WORK ORDER: Reproduce the records that follow exactly as they are written.

(SOURCE INFORMATION Opens)
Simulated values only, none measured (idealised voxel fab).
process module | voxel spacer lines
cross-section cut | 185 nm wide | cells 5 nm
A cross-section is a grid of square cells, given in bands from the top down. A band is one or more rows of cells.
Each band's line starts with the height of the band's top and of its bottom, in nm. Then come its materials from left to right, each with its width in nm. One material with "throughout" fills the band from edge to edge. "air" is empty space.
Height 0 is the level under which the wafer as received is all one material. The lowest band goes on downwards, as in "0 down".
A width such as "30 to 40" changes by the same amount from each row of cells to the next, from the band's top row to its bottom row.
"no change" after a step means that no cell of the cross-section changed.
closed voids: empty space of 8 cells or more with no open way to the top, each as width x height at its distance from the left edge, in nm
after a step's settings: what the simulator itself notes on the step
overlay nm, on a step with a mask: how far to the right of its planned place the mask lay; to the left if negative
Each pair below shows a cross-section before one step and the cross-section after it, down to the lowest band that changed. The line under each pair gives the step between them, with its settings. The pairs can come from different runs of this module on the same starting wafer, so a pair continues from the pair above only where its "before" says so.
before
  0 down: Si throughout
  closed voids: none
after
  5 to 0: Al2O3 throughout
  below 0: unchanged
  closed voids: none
(SOURCE INFORMATION Closes)

ANSWER SPACE:
Simulated values only, none measured (idealised voxel fab).
process module | voxel spacer lines
cross-section cut | 185 nm wide | cells 5 nm
A cross-section is a grid of square cells, given in bands from the top down. A band is one or more rows of cells.
Each band's line starts with the height of the band's top and of its bottom, in nm. Then come its materials from left to right, each with its width in nm. One material with "throughout" fills the band from edge to edge. "air" is empty space.
Height 0 is the level under which the wafer as received is all one material. The lowest band goes on downwards, as in "0 down".
A width such as "30 to 40" changes by the same amount from each row of cells to the next, from the band's top row to its bottom row.
"no change" after a step means that no cell of the cross-section changed.
closed voids: empty space of 8 cells or more with no open way to the top, each as width x height at its distance from the left edge, in nm
after a step's settings: what the simulator itself notes on the step
overlay nm, on a step with a mask: how far to the right of its planned place the mask lay; to the left if negative
Each pair below shows a cross-section before one step and the cross-section after it, down to the lowest band that changed. The line under each pair gives the step between them, with its settings. The pairs can come from different runs of this module on the same starting wafer, so a pair continues from the pair above only where its "before" says so.
before
  0 down: Si throughout
  closed voids: none
after
  5 to 0: Al2O3 throughout
  below 0: unchanged
  closed voids: none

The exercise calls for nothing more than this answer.